▸ Exercise
All of the data that follows should be output again without any alteration.

▸ Material supplied
• • • • • • •

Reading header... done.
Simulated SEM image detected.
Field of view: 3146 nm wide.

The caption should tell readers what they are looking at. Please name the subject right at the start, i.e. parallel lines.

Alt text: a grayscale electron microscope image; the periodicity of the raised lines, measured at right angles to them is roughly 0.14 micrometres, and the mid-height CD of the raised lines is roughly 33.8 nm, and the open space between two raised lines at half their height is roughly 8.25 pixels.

• • • • • • •

▸ Exercise result
Reading header... done.
Simulated SEM image detected.
Field of view: 3146 nm wide.

The caption should tell readers what they are looking at. Please name the subject right at the start, i.e. parallel lines.

Alt text: a grayscale electron microscope image; the periodicity of the raised lines, measured at right angles to them is roughly 0.14 micrometres, and the mid-height CD of the raised lines is roughly 33.8 nm, and the open space between two raised lines at half their height is roughly 8.25 pixels.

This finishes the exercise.